Segment Open

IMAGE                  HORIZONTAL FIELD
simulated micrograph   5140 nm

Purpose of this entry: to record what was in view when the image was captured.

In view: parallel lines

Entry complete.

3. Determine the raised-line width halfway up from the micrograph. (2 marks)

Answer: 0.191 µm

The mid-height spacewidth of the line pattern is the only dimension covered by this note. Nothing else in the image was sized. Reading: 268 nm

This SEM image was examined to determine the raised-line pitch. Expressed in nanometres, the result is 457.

Segment Closed

**WORK TASK**
Write out the records exactly, starting at the first line and stopping after the line that contains "The mid-height spacewidth".

**RESPONSE BOX**
IMAGE                  HORIZONTAL FIELD
simulated micrograph   5140 nm

Purpose of this entry: to record what was in view when the image was captured.

In view: parallel lines

Entry complete.

3. Determine the raised-line width halfway up from the micrograph. (2 marks)

Answer: 0.191 µm

The mid-height spacewidth of the line pattern is the only dimension covered by this note. Nothing else in the image was sized. Reading: 268 nm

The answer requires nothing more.